ENTRIES SUPPLIED:
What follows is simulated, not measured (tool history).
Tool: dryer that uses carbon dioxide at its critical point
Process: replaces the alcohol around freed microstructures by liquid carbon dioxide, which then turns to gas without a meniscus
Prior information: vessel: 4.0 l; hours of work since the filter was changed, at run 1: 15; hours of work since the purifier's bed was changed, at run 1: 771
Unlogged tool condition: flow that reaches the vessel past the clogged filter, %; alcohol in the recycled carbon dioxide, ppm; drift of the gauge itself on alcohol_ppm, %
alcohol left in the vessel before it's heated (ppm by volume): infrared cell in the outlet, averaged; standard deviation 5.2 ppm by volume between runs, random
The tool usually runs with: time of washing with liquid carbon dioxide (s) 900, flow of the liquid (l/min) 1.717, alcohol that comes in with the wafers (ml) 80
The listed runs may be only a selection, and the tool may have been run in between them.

WORK REQUEST:
Each line from the beginning of the entries to the line with "The tool usually" must be repeated exactly, with both end lines kept and no other lines given.

YOUR SOLUTION:
What follows is simulated, not measured (tool history).
Tool: dryer that uses carbon dioxide at its critical point
Process: replaces the alcohol around freed microstructures by liquid carbon dioxide, which then turns to gas without a meniscus
Prior information: vessel: 4.0 l; hours of work since the filter was changed, at run 1: 15; hours of work since the purifier's bed was changed, at run 1: 771
Unlogged tool condition: flow that reaches the vessel past the clogged filter, %; alcohol in the recycled carbon dioxide, ppm; drift of the gauge itself on alcohol_ppm, %
alcohol left in the vessel before it's heated (ppm by volume): infrared cell in the outlet, averaged; standard deviation 5.2 ppm by volume between runs, random
The tool usually runs with: time of washing with liquid carbon dioxide (s) 900, flow of the liquid (l/min) 1.717, alcohol that comes in with the wafers (ml) 80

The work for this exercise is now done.